▶ STUDY MATERIAL
※ ※ ※
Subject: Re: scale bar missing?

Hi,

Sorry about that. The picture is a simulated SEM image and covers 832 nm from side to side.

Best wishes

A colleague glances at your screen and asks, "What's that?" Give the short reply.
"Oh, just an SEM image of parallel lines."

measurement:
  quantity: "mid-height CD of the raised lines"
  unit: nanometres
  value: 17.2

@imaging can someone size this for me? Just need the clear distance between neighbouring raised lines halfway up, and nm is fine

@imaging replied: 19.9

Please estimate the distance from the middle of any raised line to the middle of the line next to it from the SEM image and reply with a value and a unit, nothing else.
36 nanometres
※ ※ ※

▶ ACTIVITY
Reproduce all data above, unchanged.

▶ RESPONSE AREA
Subject: Re: scale bar missing?

Hi,

Sorry about that. The picture is a simulated SEM image and covers 832 nm from side to side.

Best wishes

A colleague glances at your screen and asks, "What's that?" Give the short reply.
"Oh, just an SEM image of parallel lines."

measurement:
  quantity: "mid-height CD of the raised lines"
  unit: nanometres
  value: 17.2

@imaging can someone size this for me? Just need the clear distance between neighbouring raised lines halfway up, and nm is fine

@imaging replied: 19.9

Please estimate the distance from the middle of any raised line to the middle of the line next to it from the SEM image and reply with a value and a unit, nothing else.
36 nanometres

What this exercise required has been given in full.